DATA SECTION
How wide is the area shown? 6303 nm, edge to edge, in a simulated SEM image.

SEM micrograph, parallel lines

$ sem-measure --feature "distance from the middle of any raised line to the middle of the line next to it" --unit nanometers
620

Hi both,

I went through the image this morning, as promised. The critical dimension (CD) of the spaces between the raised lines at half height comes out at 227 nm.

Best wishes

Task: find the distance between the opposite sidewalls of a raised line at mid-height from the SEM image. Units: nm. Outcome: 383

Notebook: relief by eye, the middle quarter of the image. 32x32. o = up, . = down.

REQUIRED ACTION
An exact repetition of all the entries is required.

EXPECTED ANSWER
How wide is the area shown? 6303 nm, edge to edge, in a simulated SEM image.

SEM micrograph, parallel lines

$ sem-measure --feature "distance from the middle of any raised line to the middle of the line next to it" --unit nanometers
620

Hi both,

I went through the image this morning, as promised. The critical dimension (CD) of the spaces between the raised lines at half height comes out at 227 nm.

Best wishes

Task: find the distance between the opposite sidewalls of a raised line at mid-height from the SEM image. Units: nm. Outcome: 383

Notebook: relief by eye, the middle quarter of the image. 32x32. o = up, . = down.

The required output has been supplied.